BEGIN PROVIDED DATA
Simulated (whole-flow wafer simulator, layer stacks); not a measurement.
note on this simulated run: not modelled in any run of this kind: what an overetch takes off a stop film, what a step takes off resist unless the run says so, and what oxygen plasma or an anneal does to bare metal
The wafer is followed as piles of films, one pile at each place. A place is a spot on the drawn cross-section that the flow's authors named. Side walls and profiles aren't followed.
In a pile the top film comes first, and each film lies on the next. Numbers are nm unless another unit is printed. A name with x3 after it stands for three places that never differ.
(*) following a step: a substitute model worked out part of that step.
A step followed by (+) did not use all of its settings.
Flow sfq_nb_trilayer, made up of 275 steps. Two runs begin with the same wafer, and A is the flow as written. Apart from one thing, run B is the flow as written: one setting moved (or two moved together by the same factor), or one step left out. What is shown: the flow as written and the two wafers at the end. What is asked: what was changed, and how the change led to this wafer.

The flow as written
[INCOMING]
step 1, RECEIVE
END PROVIDED DATA

Return every line of the material word for word.

== PROBLEM SOLUTION ==
Simulated (whole-flow wafer simulator, layer stacks); not a measurement.
note on this simulated run: not modelled in any run of this kind: what an overetch takes off a stop film, what a step takes off resist unless the run says so, and what oxygen plasma or an anneal does to bare metal
The wafer is followed as piles of films, one pile at each place. A place is a spot on the drawn cross-section that the flow's authors named. Side walls and profiles aren't followed.
In a pile the top film comes first, and each film lies on the next. Numbers are nm unless another unit is printed. A name with x3 after it stands for three places that never differ.
(*) following a step: a substitute model worked out part of that step.
A step followed by (+) did not use all of its settings.
Flow sfq_nb_trilayer, made up of 275 steps. Two runs begin with the same wafer, and A is the flow as written. Apart from one thing, run B is the flow as written: one setting moved (or two moved together by the same factor), or one step left out. What is shown: the flow as written and the two wafers at the end. What is asked: what was changed, and how the change led to this wafer.

The flow as written
[INCOMING]
step 1, RECEIVE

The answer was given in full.